Action item: Every line of the records below from the line with "One fault seen" up to and including the line with "L373 | day 10 08:20" must be reproduced exactly, and no line outside that range.

┌─ Provided material

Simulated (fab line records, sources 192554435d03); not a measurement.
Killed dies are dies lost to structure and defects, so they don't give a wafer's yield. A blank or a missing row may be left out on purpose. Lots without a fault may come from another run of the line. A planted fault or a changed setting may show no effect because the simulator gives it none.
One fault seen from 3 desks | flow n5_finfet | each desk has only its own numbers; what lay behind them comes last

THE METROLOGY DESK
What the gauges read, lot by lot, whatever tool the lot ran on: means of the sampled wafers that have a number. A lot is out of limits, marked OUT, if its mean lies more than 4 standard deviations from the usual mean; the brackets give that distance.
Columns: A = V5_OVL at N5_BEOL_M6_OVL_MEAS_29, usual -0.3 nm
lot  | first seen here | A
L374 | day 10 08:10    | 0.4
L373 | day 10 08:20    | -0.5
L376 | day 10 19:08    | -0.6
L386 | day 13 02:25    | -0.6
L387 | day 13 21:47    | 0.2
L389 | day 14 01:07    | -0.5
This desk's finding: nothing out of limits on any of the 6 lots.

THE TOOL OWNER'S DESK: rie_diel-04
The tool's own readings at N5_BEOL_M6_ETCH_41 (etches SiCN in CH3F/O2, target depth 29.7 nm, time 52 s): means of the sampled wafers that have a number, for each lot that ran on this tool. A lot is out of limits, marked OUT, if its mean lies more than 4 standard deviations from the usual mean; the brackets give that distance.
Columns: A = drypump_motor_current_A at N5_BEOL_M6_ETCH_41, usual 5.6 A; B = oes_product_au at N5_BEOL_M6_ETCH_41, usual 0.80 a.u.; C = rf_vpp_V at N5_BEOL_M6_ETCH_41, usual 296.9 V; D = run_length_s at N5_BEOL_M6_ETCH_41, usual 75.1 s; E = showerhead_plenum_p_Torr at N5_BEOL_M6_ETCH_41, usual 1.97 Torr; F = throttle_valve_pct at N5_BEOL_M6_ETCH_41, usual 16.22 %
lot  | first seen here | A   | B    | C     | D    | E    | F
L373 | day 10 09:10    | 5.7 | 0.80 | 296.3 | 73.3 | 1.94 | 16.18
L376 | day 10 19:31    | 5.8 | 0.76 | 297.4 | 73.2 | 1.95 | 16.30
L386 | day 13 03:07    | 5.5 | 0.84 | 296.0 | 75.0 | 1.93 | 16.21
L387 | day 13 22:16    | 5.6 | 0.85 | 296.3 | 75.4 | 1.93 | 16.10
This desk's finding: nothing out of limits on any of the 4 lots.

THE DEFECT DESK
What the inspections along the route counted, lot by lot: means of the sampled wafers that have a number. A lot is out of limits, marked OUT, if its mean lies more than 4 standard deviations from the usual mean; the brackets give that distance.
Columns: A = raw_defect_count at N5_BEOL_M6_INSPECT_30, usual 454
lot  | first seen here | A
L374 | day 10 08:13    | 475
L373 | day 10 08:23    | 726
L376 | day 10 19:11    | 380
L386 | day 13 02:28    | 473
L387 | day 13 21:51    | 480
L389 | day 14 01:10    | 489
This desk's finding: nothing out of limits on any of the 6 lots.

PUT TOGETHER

└─

Problem solution:
One fault seen from 3 desks | flow n5_finfet | each desk has only its own numbers; what lay behind them comes last

THE METROLOGY DESK
What the gauges read, lot by lot, whatever tool the lot ran on: means of the sampled wafers that have a number. A lot is out of limits, marked OUT, if its mean lies more than 4 standard deviations from the usual mean; the brackets give that distance.
Columns: A = V5_OVL at N5_BEOL_M6_OVL_MEAS_29, usual -0.3 nm
lot  | first seen here | A
L374 | day 10 08:10    | 0.4
L373 | day 10 08:20    | -0.5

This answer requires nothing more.